▶ [DATASET ENTRIES]
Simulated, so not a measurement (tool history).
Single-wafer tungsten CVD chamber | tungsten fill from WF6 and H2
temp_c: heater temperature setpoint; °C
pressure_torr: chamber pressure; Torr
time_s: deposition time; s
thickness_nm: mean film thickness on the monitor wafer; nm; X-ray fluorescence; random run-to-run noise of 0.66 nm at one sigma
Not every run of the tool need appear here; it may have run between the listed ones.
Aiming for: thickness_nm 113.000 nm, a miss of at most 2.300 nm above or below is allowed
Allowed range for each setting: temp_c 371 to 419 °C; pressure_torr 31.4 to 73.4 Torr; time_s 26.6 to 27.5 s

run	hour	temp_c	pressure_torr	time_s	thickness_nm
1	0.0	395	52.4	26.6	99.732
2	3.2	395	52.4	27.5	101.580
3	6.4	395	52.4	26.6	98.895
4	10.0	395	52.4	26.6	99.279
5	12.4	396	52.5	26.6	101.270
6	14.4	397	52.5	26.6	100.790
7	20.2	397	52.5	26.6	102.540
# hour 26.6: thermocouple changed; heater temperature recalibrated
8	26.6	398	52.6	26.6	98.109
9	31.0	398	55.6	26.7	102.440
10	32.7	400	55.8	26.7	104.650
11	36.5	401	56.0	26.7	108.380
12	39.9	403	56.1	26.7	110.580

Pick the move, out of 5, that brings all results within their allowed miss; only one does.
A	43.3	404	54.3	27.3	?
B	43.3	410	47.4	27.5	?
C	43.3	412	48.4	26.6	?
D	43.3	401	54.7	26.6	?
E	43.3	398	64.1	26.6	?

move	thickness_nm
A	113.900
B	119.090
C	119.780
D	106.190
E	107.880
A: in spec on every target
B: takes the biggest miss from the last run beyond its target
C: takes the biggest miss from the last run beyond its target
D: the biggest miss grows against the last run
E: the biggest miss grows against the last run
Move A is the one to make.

▶ [WORK INSTRUCTION]
Transcribe the records above exactly, beginning at the line that contains "B: takes the" and ending with the line that contains "E: the biggest", both included, and nothing else.

▶ [RESPONSE]
B: takes the biggest miss from the last run beyond its target
C: takes the biggest miss from the last run beyond its target
D: the biggest miss grows against the last run
E: the biggest miss grows against the last run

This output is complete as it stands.